Supplied material:
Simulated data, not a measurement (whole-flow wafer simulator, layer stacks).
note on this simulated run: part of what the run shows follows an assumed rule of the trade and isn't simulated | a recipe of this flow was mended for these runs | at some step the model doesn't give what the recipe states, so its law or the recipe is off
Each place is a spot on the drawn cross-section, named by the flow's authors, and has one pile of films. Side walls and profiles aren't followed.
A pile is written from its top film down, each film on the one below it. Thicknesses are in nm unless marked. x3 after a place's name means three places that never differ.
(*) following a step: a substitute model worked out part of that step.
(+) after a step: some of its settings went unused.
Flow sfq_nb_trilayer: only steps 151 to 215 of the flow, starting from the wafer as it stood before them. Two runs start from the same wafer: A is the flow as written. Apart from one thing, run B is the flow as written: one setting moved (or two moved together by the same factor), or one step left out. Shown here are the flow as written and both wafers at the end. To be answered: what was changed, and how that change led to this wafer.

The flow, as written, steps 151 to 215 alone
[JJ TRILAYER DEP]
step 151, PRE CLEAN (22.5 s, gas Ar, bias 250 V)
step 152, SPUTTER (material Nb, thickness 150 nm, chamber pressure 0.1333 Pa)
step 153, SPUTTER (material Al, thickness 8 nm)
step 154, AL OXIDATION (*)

Brief: Repeat, word for word, the lines from the opening of the material through the line containing "note on this".

Worked solution:
Simulated data, not a measurement (whole-flow wafer simulator, layer stacks).
note on this simulated run: part of what the run shows follows an assumed rule of the trade and isn't simulated | a recipe of this flow was mended for these runs | at some step the model doesn't give what the recipe states, so its law or the recipe is off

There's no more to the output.